» **Work request**: Only one stretch of the listing below is wanted: every line from the first to the line containing "S6: polishing time;", set down exactly.

» **Dataset**:
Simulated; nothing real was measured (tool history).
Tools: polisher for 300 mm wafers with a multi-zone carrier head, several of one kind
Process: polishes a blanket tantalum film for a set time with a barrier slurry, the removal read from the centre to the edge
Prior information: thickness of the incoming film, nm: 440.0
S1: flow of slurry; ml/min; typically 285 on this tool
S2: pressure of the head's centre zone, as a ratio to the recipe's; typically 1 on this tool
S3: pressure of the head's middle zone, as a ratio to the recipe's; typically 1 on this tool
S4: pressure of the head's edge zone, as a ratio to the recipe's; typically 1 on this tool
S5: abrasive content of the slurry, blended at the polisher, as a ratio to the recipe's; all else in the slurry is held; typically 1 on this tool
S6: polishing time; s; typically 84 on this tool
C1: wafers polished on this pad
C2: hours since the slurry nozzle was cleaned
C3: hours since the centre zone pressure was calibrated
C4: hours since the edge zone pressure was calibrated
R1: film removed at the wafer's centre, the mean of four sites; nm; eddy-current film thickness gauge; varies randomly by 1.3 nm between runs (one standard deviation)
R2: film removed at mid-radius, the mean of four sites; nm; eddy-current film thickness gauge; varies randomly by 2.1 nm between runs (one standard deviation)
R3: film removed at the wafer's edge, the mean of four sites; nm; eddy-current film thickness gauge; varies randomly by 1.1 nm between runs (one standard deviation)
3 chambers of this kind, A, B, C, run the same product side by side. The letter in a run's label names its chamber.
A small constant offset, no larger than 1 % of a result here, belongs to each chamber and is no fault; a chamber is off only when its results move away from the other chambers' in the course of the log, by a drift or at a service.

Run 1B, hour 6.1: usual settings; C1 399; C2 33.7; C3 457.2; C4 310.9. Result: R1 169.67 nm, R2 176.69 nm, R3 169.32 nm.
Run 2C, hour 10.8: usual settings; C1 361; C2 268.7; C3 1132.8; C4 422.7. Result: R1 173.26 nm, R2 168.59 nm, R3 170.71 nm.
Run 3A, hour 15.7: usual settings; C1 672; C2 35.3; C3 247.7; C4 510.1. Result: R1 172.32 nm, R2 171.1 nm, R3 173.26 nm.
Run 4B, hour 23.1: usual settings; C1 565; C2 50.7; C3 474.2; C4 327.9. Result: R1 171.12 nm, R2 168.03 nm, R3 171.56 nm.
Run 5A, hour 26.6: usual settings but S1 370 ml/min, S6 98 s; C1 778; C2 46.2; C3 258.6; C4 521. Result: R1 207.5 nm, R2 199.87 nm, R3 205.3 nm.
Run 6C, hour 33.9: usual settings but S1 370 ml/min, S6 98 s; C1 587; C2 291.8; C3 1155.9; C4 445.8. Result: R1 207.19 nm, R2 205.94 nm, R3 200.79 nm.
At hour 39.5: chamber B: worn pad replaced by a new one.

» **Written solution**:
Simulated; nothing real was measured (tool history).
Tools: polisher for 300 mm wafers with a multi-zone carrier head, several of one kind
Process: polishes a blanket tantalum film for a set time with a barrier slurry, the removal read from the centre to the edge
Prior information: thickness of the incoming film, nm: 440.0
S1: flow of slurry; ml/min; typically 285 on this tool
S2: pressure of the head's centre zone, as a ratio to the recipe's; typically 1 on this tool
S3: pressure of the head's middle zone, as a ratio to the recipe's; typically 1 on this tool
S4: pressure of the head's edge zone, as a ratio to the recipe's; typically 1 on this tool
S5: abrasive content of the slurry, blended at the polisher, as a ratio to the recipe's; all else in the slurry is held; typically 1 on this tool
S6: polishing time; s; typically 84 on this tool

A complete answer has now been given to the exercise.